WORK ORDER »
Please return each of the entries below exactly as they appear.

PROVIDED INFORMATION »
*** Block opens ***
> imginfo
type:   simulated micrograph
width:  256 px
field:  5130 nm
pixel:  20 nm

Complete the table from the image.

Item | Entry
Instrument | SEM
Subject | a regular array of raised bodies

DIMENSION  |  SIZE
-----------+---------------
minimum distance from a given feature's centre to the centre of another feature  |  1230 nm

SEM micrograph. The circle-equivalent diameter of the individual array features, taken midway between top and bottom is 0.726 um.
*** Block closes ***

WORKED SOLUTION »
> imginfo
type:   simulated micrograph
width:  256 px
field:  5130 nm
pixel:  20 nm

Complete the table from the image.

Item | Entry
Instrument | SEM
Subject | a regular array of raised bodies

DIMENSION  |  SIZE
-----------+---------------
minimum distance from a given feature's centre to the centre of another feature  |  1230 nm

SEM micrograph. The circle-equivalent diameter of the individual array features, taken midway between top and bottom is 0.726 um.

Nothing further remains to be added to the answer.